━━━ Material provided ━━━
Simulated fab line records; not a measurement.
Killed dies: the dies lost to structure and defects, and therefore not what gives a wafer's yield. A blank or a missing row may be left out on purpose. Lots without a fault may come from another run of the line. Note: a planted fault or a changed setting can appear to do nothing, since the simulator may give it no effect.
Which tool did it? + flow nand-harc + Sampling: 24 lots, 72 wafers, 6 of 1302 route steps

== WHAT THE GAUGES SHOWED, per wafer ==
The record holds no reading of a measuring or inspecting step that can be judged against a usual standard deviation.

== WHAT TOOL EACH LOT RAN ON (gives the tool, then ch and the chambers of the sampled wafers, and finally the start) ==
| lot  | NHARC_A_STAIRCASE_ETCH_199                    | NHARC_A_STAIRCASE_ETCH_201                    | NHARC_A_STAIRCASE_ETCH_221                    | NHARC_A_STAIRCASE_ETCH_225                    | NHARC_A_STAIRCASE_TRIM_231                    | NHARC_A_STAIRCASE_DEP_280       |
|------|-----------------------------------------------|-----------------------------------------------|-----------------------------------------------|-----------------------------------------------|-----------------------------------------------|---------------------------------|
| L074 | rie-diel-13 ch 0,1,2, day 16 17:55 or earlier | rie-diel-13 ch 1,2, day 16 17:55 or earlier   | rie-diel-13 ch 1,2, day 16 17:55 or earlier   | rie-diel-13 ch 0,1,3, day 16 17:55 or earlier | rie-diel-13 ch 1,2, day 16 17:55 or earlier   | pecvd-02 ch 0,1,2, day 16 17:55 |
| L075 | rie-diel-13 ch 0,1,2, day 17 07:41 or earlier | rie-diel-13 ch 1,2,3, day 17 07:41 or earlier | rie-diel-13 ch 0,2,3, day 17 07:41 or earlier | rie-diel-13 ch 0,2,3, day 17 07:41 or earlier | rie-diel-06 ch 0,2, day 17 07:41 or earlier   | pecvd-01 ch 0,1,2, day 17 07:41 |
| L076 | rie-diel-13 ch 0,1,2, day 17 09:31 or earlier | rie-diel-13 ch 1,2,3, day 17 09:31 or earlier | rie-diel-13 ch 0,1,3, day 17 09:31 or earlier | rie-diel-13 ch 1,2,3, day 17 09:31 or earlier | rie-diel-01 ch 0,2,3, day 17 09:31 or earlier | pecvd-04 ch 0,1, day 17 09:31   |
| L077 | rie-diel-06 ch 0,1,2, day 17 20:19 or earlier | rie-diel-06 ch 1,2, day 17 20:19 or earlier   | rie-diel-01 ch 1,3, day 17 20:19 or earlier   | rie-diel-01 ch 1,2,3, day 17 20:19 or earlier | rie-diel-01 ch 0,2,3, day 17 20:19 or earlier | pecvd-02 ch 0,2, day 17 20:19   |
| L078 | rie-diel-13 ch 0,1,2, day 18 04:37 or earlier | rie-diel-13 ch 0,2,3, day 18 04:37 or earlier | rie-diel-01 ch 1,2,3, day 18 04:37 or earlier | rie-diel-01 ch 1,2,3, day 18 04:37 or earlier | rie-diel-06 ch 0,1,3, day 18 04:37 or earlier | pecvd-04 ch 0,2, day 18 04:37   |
━━━

## Activity
Exactly as written, repeat each line from the beginning of the data above to the line containing "Killed dies: the", inclusive.

## Answer section
Simulated fab line records; not a measurement.
Killed dies: the dies lost to structure and defects, and therefore not what gives a wafer's yield. A blank or a missing row may be left out on purpose. Lots without a fault may come from another run of the line. Note: a planted fault or a changed setting can appear to do nothing, since the simulator may give it no effect.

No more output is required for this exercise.